● **GIVEN RECORDS**:
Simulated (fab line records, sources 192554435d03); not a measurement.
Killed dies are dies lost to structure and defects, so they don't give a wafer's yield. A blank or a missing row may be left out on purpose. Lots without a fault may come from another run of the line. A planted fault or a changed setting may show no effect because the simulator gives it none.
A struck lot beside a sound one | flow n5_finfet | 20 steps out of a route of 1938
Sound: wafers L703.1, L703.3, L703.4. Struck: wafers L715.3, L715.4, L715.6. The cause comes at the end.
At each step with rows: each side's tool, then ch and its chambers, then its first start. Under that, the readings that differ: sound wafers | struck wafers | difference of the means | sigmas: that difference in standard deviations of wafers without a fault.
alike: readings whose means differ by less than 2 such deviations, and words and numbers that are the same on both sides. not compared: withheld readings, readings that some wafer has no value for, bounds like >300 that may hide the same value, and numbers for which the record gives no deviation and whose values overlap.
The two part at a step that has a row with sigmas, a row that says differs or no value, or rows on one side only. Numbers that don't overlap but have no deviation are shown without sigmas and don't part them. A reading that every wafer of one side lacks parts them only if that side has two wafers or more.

● **REQUIRED ACTION**: The answer should contain every line of the data, unchanged.

● **SOLUTION**:
Simulated (fab line records, sources 192554435d03); not a measurement.
Killed dies are dies lost to structure and defects, so they don't give a wafer's yield. A blank or a missing row may be left out on purpose. Lots without a fault may come from another run of the line. A planted fault or a changed setting may show no effect because the simulator gives it none.
A struck lot beside a sound one | flow n5_finfet | 20 steps out of a route of 1938
Sound: wafers L703.1, L703.3, L703.4. Struck: wafers L715.3, L715.4, L715.6. The cause comes at the end.
At each step with rows: each side's tool, then ch and its chambers, then its first start. Under that, the readings that differ: sound wafers | struck wafers | difference of the means | sigmas: that difference in standard deviations of wafers without a fault.
alike: readings whose means differ by less than 2 such deviations, and words and numbers that are the same on both sides. not compared: withheld readings, readings that some wafer has no value for, bounds like >300 that may hide the same value, and numbers for which the record gives no deviation and whose values overlap.
The two part at a step that has a row with sigmas, a row that says differs or no value, or rows on one side only. Numbers that don't overlap but have no deviation are shown without sigmas and don't part them. A reading that every wafer of one side lacks parts them only if that side has two wafers or more.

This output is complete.